§ **Work task**
Beginning with the first line and ending with the one containing "Solution. The micrograph", copy the lines of the listing below exactly; omit everything else.

Data under study below:

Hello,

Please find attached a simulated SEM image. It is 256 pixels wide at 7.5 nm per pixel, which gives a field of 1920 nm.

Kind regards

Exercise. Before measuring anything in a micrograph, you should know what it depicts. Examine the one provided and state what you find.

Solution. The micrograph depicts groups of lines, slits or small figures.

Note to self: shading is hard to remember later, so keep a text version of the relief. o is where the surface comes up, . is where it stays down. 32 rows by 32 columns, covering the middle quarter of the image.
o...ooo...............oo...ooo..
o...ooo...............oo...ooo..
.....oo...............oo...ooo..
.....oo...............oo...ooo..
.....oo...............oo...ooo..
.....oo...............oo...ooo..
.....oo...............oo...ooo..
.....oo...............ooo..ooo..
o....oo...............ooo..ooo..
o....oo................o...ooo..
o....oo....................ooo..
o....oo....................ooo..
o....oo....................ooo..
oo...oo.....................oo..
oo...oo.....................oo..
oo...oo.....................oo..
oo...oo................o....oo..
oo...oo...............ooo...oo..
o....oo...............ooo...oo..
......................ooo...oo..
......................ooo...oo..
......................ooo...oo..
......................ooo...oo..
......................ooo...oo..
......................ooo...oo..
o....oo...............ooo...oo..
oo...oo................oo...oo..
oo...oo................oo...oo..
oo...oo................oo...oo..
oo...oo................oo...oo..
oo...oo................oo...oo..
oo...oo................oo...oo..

End of Data under study.

§ **Worked solution**
Hello,

Please find attached a simulated SEM image. It is 256 pixels wide at 7.5 nm per pixel, which gives a field of 1920 nm.

Kind regards

Exercise. Before measuring anything in a micrograph, you should know what it depicts. Examine the one provided and state what you find.

Solution. The micrograph depicts groups of lines, slits or small figures.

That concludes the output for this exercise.